[Opening Excerpted data section]
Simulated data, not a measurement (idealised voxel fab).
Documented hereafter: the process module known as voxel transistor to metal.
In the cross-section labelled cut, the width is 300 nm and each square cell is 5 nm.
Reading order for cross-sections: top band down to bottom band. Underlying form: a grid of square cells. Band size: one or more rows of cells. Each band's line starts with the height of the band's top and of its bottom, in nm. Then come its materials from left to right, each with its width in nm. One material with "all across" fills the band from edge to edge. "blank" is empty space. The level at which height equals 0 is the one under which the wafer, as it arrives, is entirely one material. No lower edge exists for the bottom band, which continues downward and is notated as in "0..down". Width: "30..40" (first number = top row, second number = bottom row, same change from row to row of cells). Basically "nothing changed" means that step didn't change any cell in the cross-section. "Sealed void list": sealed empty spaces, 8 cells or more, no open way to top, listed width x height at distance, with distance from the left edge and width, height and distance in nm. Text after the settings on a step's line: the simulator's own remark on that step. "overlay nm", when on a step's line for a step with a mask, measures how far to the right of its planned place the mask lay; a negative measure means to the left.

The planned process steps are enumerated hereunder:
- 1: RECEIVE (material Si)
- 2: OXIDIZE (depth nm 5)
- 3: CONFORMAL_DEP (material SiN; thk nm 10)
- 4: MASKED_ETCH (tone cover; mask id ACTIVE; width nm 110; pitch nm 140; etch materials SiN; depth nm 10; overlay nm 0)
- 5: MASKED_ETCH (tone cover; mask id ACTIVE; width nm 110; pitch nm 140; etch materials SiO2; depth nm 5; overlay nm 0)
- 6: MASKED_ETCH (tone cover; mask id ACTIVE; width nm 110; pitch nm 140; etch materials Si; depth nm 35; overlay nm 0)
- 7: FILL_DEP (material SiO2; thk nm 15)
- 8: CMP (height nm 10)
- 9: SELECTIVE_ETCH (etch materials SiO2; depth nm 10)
[Closing Excerpted data section]

(Required action): Retype, exactly and with nothing added, the lines of the material above from the first through the one that contains "- 8: CMP (height nm 10)".

(Task result):
Simulated data, not a measurement (idealised voxel fab).
Documented hereafter: the process module known as voxel transistor to metal.
In the cross-section labelled cut, the width is 300 nm and each square cell is 5 nm.
Reading order for cross-sections: top band down to bottom band. Underlying form: a grid of square cells. Band size: one or more rows of cells. Each band's line starts with the height of the band's top and of its bottom, in nm. Then come its materials from left to right, each with its width in nm. One material with "all across" fills the band from edge to edge. "blank" is empty space. The level at which height equals 0 is the one under which the wafer, as it arrives, is entirely one material. No lower edge exists for the bottom band, which continues downward and is notated as in "0..down". Width: "30..40" (first number = top row, second number = bottom row, same change from row to row of cells). Basically "nothing changed" means that step didn't change any cell in the cross-section. "Sealed void list": sealed empty spaces, 8 cells or more, no open way to top, listed width x height at distance, with distance from the left edge and width, height and distance in nm. Text after the settings on a step's line: the simulator's own remark on that step. "overlay nm", when on a step's line for a step with a mask, measures how far to the right of its planned place the mask lay; a negative measure means to the left.

The planned process steps are enumerated hereunder:
- 1: RECEIVE (material Si)
- 2: OXIDIZE (depth nm 5)
- 3: CONFORMAL_DEP (material SiN; thk nm 10)
- 4: MASKED_ETCH (tone cover; mask id ACTIVE; width nm 110; pitch nm 140; etch materials SiN; depth nm 10; overlay nm 0)
- 5: MASKED_ETCH (tone cover; mask id ACTIVE; width nm 110; pitch nm 140; etch materials SiO2; depth nm 5; overlay nm 0)
- 6: MASKED_ETCH (tone cover; mask id ACTIVE; width nm 110; pitch nm 140; etch materials Si; depth nm 35; overlay nm 0)
- 7: FILL_DEP (material SiO2; thk nm 15)
- 8: CMP (height nm 10)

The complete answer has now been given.